§ ACTION ITEM:
Every line below from the one containing "Band: top height;" through the one containing "cross-section cell changed." must be transcribed exactly. Omit all lines outside that stretch.

*** Opening SUPPLIED RECORDS ***
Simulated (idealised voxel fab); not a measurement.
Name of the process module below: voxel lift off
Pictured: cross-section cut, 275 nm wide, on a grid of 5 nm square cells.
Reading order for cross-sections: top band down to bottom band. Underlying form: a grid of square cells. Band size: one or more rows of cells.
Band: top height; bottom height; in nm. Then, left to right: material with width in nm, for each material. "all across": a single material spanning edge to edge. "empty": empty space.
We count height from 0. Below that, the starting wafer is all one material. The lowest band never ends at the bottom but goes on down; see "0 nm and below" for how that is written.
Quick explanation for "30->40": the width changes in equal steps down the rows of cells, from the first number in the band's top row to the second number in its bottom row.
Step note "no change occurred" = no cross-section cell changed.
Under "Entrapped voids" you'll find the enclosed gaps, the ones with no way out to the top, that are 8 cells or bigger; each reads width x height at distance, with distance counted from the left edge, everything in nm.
*** Closing SUPPLIED RECORDS ***

§ YOUR SOLUTION:
Band: top height; bottom height; in nm. Then, left to right: material with width in nm, for each material. "all across": a single material spanning edge to edge. "empty": empty space.
We count height from 0. Below that, the starting wafer is all one material. The lowest band never ends at the bottom but goes on down; see "0 nm and below" for how that is written.
Quick explanation for "30->40": the width changes in equal steps down the rows of cells, from the first number in the band's top row to the second number in its bottom row.
Step note "no change occurred" = no cross-section cell changed.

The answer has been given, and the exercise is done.